§ EXERCISE
Each record below is to be reproduced without any change.

══════════

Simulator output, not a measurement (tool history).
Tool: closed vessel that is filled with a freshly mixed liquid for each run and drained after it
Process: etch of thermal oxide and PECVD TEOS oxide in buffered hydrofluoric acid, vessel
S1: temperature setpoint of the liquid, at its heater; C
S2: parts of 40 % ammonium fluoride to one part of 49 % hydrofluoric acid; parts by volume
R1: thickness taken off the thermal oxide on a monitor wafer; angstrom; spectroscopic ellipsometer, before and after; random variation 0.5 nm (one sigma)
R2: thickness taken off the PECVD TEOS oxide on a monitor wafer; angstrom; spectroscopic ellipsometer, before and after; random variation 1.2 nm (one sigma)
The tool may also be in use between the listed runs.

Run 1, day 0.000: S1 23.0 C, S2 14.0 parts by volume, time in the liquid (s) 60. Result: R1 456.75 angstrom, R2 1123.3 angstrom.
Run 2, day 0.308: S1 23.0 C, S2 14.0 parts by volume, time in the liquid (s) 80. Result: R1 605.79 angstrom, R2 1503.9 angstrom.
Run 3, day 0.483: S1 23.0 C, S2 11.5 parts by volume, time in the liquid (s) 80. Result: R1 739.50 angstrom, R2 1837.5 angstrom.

══════════

§ EXERCISE RESPONSE
Simulator output, not a measurement (tool history).
Tool: closed vessel that is filled with a freshly mixed liquid for each run and drained after it
Process: etch of thermal oxide and PECVD TEOS oxide in buffered hydrofluoric acid, vessel
S1: temperature setpoint of the liquid, at its heater; C
S2: parts of 40 % ammonium fluoride to one part of 49 % hydrofluoric acid; parts by volume
R1: thickness taken off the thermal oxide on a monitor wafer; angstrom; spectroscopic ellipsometer, before and after; random variation 0.5 nm (one sigma)
R2: thickness taken off the PECVD TEOS oxide on a monitor wafer; angstrom; spectroscopic ellipsometer, before and after; random variation 1.2 nm (one sigma)
The tool may also be in use between the listed runs.

Run 1, day 0.000: S1 23.0 C, S2 14.0 parts by volume, time in the liquid (s) 60. Result: R1 456.75 angstrom, R2 1123.3 angstrom.
Run 2, day 0.308: S1 23.0 C, S2 14.0 parts by volume, time in the liquid (s) 80. Result: R1 605.79 angstrom, R2 1503.9 angstrom.
Run 3, day 0.483: S1 23.0 C, S2 11.5 parts by volume, time in the liquid (s) 80. Result: R1 739.50 angstrom, R2 1837.5 angstrom.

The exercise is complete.